Required action: Exactly as written, restate the material below from its first line through the line containing "Between runs 7", and stop there.

────────────────

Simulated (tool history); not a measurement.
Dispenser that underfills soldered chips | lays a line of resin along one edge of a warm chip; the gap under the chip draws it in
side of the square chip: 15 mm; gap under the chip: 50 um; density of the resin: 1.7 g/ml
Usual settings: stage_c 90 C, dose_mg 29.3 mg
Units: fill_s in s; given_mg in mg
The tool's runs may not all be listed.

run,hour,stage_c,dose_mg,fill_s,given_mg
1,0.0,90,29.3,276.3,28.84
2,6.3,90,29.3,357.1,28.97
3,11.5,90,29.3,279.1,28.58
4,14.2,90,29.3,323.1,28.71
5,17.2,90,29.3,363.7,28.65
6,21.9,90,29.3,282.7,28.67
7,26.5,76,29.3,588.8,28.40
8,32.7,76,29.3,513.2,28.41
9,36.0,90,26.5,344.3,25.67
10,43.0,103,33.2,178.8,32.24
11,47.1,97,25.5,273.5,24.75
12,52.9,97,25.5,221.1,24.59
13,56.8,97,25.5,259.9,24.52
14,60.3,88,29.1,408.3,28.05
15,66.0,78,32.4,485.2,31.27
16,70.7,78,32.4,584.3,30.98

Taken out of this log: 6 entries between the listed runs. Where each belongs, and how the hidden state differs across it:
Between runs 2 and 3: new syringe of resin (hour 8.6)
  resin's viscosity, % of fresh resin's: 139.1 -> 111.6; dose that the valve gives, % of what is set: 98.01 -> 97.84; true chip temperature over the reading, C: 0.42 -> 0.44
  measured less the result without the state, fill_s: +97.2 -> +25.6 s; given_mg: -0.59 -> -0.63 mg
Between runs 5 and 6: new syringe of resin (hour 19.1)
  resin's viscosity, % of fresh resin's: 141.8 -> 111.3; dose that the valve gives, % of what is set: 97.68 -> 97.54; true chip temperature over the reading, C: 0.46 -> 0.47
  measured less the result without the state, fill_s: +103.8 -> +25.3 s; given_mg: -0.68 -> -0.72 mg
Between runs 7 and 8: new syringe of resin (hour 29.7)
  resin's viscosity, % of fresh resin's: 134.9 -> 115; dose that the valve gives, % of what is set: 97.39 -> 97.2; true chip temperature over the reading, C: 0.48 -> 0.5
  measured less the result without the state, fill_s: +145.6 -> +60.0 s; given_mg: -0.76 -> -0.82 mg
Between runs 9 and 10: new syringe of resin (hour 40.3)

────────────────

Task response:
Simulated (tool history); not a measurement.
Dispenser that underfills soldered chips | lays a line of resin along one edge of a warm chip; the gap under the chip draws it in
side of the square chip: 15 mm; gap under the chip: 50 um; density of the resin: 1.7 g/ml
Usual settings: stage_c 90 C, dose_mg 29.3 mg
Units: fill_s in s; given_mg in mg
The tool's runs may not all be listed.

run,hour,stage_c,dose_mg,fill_s,given_mg
1,0.0,90,29.3,276.3,28.84
2,6.3,90,29.3,357.1,28.97
3,11.5,90,29.3,279.1,28.58
4,14.2,90,29.3,323.1,28.71
5,17.2,90,29.3,363.7,28.65
6,21.9,90,29.3,282.7,28.67
7,26.5,76,29.3,588.8,28.40
8,32.7,76,29.3,513.2,28.41
9,36.0,90,26.5,344.3,25.67
10,43.0,103,33.2,178.8,32.24
11,47.1,97,25.5,273.5,24.75
12,52.9,97,25.5,221.1,24.59
13,56.8,97,25.5,259.9,24.52
14,60.3,88,29.1,408.3,28.05
15,66.0,78,32.4,485.2,31.27
16,70.7,78,32.4,584.3,30.98

Taken out of this log: 6 entries between the listed runs. Where each belongs, and how the hidden state differs across it:
Between runs 2 and 3: new syringe of resin (hour 8.6)
  resin's viscosity, % of fresh resin's: 139.1 -> 111.6; dose that the valve gives, % of what is set: 98.01 -> 97.84; true chip temperature over the reading, C: 0.42 -> 0.44
  measured less the result without the state, fill_s: +97.2 -> +25.6 s; given_mg: -0.59 -> -0.63 mg
Between runs 5 and 6: new syringe of resin (hour 19.1)
  resin's viscosity, % of fresh resin's: 141.8 -> 111.3; dose that the valve gives, % of what is set: 97.68 -> 97.54; true chip temperature over the reading, C: 0.46 -> 0.47
  measured less the result without the state, fill_s: +103.8 -> +25.3 s; given_mg: -0.68 -> -0.72 mg
Between runs 7 and 8: new syringe of resin (hour 29.7)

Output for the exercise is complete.